*** Opening Entries provided ***
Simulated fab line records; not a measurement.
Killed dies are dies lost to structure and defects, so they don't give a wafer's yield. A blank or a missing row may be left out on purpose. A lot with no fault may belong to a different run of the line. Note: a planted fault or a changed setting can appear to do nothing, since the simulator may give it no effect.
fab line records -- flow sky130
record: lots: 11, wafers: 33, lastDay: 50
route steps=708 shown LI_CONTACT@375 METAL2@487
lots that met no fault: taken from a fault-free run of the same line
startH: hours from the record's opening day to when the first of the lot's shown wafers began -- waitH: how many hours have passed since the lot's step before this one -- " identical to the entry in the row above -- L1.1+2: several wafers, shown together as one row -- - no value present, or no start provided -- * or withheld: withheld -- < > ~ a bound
*** Closing Entries provided ***

» Assigned task:
Please output the entries above, every line exactly as it reads.

» Written answer:
Simulated fab line records; not a measurement.
Killed dies are dies lost to structure and defects, so they don't give a wafer's yield. A blank or a missing row may be left out on purpose. A lot with no fault may belong to a different run of the line. Note: a planted fault or a changed setting can appear to do nothing, since the simulator may give it no effect.
fab line records -- flow sky130
record: lots: 11, wafers: 33, lastDay: 50
route steps=708 shown LI_CONTACT@375 METAL2@487
lots that met no fault: taken from a fault-free run of the same line
startH: hours from the record's opening day to when the first of the lot's shown wafers began -- waitH: how many hours have passed since the lot's step before this one -- " identical to the entry in the row above -- L1.1+2: several wafers, shown together as one row -- - no value present, or no start provided -- * or withheld: withheld -- < > ~ a bound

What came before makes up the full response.